EXCERPTED DATA:

#####

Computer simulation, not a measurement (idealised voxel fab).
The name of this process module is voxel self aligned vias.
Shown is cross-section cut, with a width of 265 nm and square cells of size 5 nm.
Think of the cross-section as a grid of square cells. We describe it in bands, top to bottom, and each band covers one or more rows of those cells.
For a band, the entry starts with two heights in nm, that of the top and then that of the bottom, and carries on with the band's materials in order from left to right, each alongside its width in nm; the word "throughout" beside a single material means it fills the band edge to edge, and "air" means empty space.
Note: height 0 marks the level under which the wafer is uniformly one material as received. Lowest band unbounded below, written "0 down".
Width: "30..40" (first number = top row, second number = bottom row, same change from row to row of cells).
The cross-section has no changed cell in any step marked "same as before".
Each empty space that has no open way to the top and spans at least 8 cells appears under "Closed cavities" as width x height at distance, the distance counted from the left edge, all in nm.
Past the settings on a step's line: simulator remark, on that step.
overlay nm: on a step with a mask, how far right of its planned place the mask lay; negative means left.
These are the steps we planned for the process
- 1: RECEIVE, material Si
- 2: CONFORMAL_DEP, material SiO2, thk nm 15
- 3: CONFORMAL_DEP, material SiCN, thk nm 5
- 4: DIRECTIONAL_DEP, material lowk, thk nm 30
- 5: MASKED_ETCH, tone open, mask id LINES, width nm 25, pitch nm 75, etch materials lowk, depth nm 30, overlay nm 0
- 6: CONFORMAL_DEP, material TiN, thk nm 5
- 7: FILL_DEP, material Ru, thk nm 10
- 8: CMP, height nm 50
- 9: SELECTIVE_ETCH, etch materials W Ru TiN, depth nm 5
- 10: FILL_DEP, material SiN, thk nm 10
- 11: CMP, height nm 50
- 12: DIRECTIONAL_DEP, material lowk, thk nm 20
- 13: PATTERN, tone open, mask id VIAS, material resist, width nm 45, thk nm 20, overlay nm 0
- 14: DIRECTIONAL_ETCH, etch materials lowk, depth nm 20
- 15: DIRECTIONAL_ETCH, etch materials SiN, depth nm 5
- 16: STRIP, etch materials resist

#####

EXERCISE: In the material above, find the line containing "These are the" and the line containing "- 9: SELECTIVE_ETCH, etch", then write out exactly those two lines and every line between them, and nothing more.

ANSWER BOX:
These are the steps we planned for the process
- 1: RECEIVE, material Si
- 2: CONFORMAL_DEP, material SiO2, thk nm 15
- 3: CONFORMAL_DEP, material SiCN, thk nm 5
- 4: DIRECTIONAL_DEP, material lowk, thk nm 30
- 5: MASKED_ETCH, tone open, mask id LINES, width nm 25, pitch nm 75, etch materials lowk, depth nm 30, overlay nm 0
- 6: CONFORMAL_DEP, material TiN, thk nm 5
- 7: FILL_DEP, material Ru, thk nm 10
- 8: CMP, height nm 50
- 9: SELECTIVE_ETCH, etch materials W Ru TiN, depth nm 5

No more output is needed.